__Supplied entries__
........
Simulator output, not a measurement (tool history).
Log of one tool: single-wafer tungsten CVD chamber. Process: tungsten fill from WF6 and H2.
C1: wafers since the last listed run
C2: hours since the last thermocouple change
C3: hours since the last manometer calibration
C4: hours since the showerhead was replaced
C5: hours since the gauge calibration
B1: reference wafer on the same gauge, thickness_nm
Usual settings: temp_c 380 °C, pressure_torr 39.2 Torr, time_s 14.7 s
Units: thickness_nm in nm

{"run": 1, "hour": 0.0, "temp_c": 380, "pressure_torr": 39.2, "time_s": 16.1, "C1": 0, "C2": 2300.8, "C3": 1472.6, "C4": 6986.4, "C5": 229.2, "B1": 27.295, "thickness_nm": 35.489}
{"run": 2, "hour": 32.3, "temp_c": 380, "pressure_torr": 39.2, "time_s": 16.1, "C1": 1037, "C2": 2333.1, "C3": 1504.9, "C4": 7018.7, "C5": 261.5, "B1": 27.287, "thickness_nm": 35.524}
........

__Assignment__
Retype the records above so that nothing differs from the original.

__Task solution__
Simulator output, not a measurement (tool history).
Log of one tool: single-wafer tungsten CVD chamber. Process: tungsten fill from WF6 and H2.
C1: wafers since the last listed run
C2: hours since the last thermocouple change
C3: hours since the last manometer calibration
C4: hours since the showerhead was replaced
C5: hours since the gauge calibration
B1: reference wafer on the same gauge, thickness_nm
Usual settings: temp_c 380 °C, pressure_torr 39.2 Torr, time_s 14.7 s
Units: thickness_nm in nm

{"run": 1, "hour": 0.0, "temp_c": 380, "pressure_torr": 39.2, "time_s": 16.1, "C1": 0, "C2": 2300.8, "C3": 1472.6, "C4": 6986.4, "C5": 229.2, "B1": 27.295, "thickness_nm": 35.489}
{"run": 2, "hour": 32.3, "temp_c": 380, "pressure_torr": 39.2, "time_s": 16.1, "C1": 1037, "C2": 2333.1, "C3": 1504.9, "C4": 7018.7, "C5": 261.5, "B1": 27.287, "thickness_nm": 35.524}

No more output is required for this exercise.